-------- Data to examine

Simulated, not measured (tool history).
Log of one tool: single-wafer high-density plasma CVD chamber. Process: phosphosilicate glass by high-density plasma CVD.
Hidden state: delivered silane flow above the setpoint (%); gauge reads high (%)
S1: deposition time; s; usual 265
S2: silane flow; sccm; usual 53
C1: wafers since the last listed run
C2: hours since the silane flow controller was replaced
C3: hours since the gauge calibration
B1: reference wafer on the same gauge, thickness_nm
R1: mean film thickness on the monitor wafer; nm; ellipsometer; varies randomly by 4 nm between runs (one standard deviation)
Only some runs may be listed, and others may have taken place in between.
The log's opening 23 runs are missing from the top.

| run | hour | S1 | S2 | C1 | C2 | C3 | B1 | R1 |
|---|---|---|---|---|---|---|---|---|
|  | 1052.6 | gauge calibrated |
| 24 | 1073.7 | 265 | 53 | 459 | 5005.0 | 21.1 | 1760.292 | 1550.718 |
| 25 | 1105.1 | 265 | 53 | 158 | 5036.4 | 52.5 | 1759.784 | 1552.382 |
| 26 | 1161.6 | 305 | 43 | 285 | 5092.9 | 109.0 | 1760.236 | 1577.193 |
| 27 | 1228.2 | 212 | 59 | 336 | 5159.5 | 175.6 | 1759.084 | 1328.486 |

----------------

- Assigned task:
Output each line of the material above. Nothing should differ from the original.

- Written solution:
Simulated, not measured (tool history).
Log of one tool: single-wafer high-density plasma CVD chamber. Process: phosphosilicate glass by high-density plasma CVD.
Hidden state: delivered silane flow above the setpoint (%); gauge reads high (%)
S1: deposition time; s; usual 265
S2: silane flow; sccm; usual 53
C1: wafers since the last listed run
C2: hours since the silane flow controller was replaced
C3: hours since the gauge calibration
B1: reference wafer on the same gauge, thickness_nm
R1: mean film thickness on the monitor wafer; nm; ellipsometer; varies randomly by 4 nm between runs (one standard deviation)
Only some runs may be listed, and others may have taken place in between.
The log's opening 23 runs are missing from the top.

| run | hour | S1 | S2 | C1 | C2 | C3 | B1 | R1 |
|---|---|---|---|---|---|---|---|---|
|  | 1052.6 | gauge calibrated |
| 24 | 1073.7 | 265 | 53 | 459 | 5005.0 | 21.1 | 1760.292 | 1550.718 |
| 25 | 1105.1 | 265 | 53 | 158 | 5036.4 | 52.5 | 1759.784 | 1552.382 |
| 26 | 1161.6 | 305 | 43 | 285 | 5092.9 | 109.0 | 1760.236 | 1577.193 |
| 27 | 1228.2 | 212 | 59 | 336 | 5159.5 | 175.6 | 1759.084 | 1328.486 |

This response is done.